▸ EXERCISE
Type every record exactly as it appears.

RAW DATA Block Start

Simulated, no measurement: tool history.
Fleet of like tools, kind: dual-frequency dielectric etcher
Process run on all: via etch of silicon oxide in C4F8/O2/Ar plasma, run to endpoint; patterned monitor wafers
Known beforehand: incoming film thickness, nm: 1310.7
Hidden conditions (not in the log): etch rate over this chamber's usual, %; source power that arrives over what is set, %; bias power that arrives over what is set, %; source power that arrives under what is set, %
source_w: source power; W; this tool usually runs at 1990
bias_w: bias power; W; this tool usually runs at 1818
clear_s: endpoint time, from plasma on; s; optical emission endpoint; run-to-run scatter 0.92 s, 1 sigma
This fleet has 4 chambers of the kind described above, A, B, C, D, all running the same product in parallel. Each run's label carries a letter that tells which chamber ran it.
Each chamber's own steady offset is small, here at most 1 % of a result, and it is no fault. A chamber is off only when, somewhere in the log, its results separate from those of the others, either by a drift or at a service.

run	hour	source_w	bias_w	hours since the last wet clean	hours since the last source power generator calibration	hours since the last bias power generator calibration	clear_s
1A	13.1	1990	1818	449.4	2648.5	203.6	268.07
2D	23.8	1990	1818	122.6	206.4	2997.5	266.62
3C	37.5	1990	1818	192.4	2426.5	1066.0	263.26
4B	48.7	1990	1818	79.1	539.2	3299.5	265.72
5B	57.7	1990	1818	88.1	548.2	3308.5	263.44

RAW DATA Block End

▸ TASK ANSWER
Simulated, no measurement: tool history.
Fleet of like tools, kind: dual-frequency dielectric etcher
Process run on all: via etch of silicon oxide in C4F8/O2/Ar plasma, run to endpoint; patterned monitor wafers
Known beforehand: incoming film thickness, nm: 1310.7
Hidden conditions (not in the log): etch rate over this chamber's usual, %; source power that arrives over what is set, %; bias power that arrives over what is set, %; source power that arrives under what is set, %
source_w: source power; W; this tool usually runs at 1990
bias_w: bias power; W; this tool usually runs at 1818
clear_s: endpoint time, from plasma on; s; optical emission endpoint; run-to-run scatter 0.92 s, 1 sigma
This fleet has 4 chambers of the kind described above, A, B, C, D, all running the same product in parallel. Each run's label carries a letter that tells which chamber ran it.
Each chamber's own steady offset is small, here at most 1 % of a result, and it is no fault. A chamber is off only when, somewhere in the log, its results separate from those of the others, either by a drift or at a service.

run	hour	source_w	bias_w	hours since the last wet clean	hours since the last source power generator calibration	hours since the last bias power generator calibration	clear_s
1A	13.1	1990	1818	449.4	2648.5	203.6	268.07
2D	23.8	1990	1818	122.6	206.4	2997.5	266.62
3C	37.5	1990	1818	192.4	2426.5	1066.0	263.26
4B	48.7	1990	1818	79.1	539.2	3299.5	265.72
5B	57.7	1990	1818	88.1	548.2	3308.5	263.44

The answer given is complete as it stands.